_Activity_: Return the listing beneath precisely, with every line intact.

== == ==

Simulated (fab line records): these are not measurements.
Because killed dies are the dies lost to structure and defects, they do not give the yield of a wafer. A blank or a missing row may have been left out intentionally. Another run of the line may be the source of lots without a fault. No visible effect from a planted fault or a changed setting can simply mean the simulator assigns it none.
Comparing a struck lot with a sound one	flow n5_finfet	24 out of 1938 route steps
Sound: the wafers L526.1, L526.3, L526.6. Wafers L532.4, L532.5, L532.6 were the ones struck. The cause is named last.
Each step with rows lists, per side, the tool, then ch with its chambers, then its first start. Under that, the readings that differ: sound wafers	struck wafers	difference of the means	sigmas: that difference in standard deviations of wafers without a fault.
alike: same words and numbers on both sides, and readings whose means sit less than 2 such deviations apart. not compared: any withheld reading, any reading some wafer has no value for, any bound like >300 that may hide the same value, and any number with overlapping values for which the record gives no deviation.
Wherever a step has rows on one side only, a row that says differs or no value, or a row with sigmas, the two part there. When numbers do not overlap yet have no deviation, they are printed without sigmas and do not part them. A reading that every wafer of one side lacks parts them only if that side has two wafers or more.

== == ==

_Answer area_:
Simulated (fab line records): these are not measurements.
Because killed dies are the dies lost to structure and defects, they do not give the yield of a wafer. A blank or a missing row may have been left out intentionally. Another run of the line may be the source of lots without a fault. No visible effect from a planted fault or a changed setting can simply mean the simulator assigns it none.
Comparing a struck lot with a sound one	flow n5_finfet	24 out of 1938 route steps
Sound: the wafers L526.1, L526.3, L526.6. Wafers L532.4, L532.5, L532.6 were the ones struck. The cause is named last.
Each step with rows lists, per side, the tool, then ch with its chambers, then its first start. Under that, the readings that differ: sound wafers	struck wafers	difference of the means	sigmas: that difference in standard deviations of wafers without a fault.
alike: same words and numbers on both sides, and readings whose means sit less than 2 such deviations apart. not compared: any withheld reading, any reading some wafer has no value for, any bound like >300 that may hide the same value, and any number with overlapping values for which the record gives no deviation.
Wherever a step has rows on one side only, a row that says differs or no value, or a row with sigmas, the two part there. When numbers do not overlap yet have no deviation, they are printed without sigmas and do not part them. A reading that every wafer of one side lacks parts them only if that side has two wafers or more.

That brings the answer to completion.